━━━━

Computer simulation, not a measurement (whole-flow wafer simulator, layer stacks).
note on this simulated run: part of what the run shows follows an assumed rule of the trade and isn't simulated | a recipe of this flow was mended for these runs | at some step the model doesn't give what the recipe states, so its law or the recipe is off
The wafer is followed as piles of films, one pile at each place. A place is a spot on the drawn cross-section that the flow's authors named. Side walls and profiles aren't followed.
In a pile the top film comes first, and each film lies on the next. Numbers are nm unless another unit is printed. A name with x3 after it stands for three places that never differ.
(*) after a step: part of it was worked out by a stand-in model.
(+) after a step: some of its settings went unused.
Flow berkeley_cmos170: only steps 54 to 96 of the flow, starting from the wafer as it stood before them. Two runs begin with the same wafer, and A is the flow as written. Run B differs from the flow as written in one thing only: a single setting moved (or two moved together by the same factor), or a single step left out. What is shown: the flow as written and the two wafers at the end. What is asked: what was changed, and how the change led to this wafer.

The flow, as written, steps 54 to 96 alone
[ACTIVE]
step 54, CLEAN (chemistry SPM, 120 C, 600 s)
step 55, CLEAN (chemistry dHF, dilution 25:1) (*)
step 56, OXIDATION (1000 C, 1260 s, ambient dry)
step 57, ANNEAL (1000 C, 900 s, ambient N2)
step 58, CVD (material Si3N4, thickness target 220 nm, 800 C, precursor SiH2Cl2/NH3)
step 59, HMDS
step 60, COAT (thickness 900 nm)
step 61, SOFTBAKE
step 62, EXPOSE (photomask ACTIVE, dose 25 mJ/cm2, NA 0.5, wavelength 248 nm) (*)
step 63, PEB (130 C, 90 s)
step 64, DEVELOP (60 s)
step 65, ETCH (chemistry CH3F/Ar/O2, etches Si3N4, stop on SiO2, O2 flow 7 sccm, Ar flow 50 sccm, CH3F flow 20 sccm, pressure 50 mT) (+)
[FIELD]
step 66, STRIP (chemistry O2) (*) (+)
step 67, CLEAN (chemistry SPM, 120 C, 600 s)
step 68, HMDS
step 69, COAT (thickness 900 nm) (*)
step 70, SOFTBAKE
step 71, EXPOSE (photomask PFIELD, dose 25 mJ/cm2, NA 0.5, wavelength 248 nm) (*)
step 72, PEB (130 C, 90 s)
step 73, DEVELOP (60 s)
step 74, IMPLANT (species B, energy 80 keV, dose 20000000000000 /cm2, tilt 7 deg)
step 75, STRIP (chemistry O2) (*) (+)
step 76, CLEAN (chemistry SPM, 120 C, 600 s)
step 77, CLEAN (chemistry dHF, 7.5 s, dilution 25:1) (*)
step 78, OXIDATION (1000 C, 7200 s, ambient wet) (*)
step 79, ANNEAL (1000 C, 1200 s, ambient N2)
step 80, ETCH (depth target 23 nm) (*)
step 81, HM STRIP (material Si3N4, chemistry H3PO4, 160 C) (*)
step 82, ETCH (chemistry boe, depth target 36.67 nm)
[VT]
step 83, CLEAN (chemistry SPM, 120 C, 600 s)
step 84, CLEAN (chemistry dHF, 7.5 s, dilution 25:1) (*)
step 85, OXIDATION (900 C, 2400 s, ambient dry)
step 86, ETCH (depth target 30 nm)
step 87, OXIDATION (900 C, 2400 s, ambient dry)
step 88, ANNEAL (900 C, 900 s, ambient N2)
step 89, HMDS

━━━━

▶ [ACTIVITY]:
Reproduce the records above line by line, without any change, up to and including the line that holds "note on this".

▶ [EXERCISE OUTPUT]:
Computer simulation, not a measurement (whole-flow wafer simulator, layer stacks).
note on this simulated run: part of what the run shows follows an assumed rule of the trade and isn't simulated | a recipe of this flow was mended for these runs | at some step the model doesn't give what the recipe states, so its law or the recipe is off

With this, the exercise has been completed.